_Work item_.
Only one portion of the data is to be written out: from the line bearing "1 | RECEIVE" through the line bearing "9 | DEVELOP". Write it exactly as it appears.

_Raw data_.
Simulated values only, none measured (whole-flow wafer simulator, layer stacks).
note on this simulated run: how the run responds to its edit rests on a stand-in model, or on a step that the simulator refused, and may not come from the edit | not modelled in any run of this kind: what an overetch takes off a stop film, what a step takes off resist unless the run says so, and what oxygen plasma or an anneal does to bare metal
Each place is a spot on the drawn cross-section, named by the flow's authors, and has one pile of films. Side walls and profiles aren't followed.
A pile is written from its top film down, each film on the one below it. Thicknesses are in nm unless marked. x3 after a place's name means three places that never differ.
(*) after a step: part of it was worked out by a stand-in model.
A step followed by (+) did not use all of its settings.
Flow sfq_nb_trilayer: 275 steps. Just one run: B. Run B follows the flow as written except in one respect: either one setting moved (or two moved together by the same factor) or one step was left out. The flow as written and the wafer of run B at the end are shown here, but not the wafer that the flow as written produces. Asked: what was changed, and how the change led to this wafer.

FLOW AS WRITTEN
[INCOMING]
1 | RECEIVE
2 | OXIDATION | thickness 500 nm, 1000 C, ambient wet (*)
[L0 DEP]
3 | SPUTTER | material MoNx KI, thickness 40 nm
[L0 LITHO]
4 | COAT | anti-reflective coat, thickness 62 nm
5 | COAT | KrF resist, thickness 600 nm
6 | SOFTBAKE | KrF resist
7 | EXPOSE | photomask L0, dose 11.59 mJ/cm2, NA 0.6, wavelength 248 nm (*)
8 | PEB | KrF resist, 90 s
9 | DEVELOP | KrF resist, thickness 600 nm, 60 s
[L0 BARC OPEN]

_Response_.
1 | RECEIVE
2 | OXIDATION | thickness 500 nm, 1000 C, ambient wet (*)
[L0 DEP]
3 | SPUTTER | material MoNx KI, thickness 40 nm
[L0 LITHO]
4 | COAT | anti-reflective coat, thickness 62 nm
5 | COAT | KrF resist, thickness 600 nm
6 | SOFTBAKE | KrF resist
7 | EXPOSE | photomask L0, dose 11.59 mJ/cm2, NA 0.6, wavelength 248 nm (*)
8 | PEB | KrF resist, 90 s
9 | DEVELOP | KrF resist, thickness 600 nm, 60 s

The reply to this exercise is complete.